◆ EXCERPTED RECORDS ◆
--- START ---

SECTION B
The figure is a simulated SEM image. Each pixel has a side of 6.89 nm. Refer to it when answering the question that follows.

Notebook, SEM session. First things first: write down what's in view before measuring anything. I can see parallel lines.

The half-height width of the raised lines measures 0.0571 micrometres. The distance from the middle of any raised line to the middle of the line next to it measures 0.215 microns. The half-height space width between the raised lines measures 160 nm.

--- END ---

◆ WORK REQUEST ◆
Transcribe verbatim. Cover the lines from the first line of the entries above to the line containing "Notebook, SEM session.", inclusive.

◆ EXERCISE RESPONSE ◆
SECTION B
The figure is a simulated SEM image. Each pixel has a side of 6.89 nm. Refer to it when answering the question that follows.

Notebook, SEM session. First things first: write down what's in view before measuring anything. I can see parallel lines.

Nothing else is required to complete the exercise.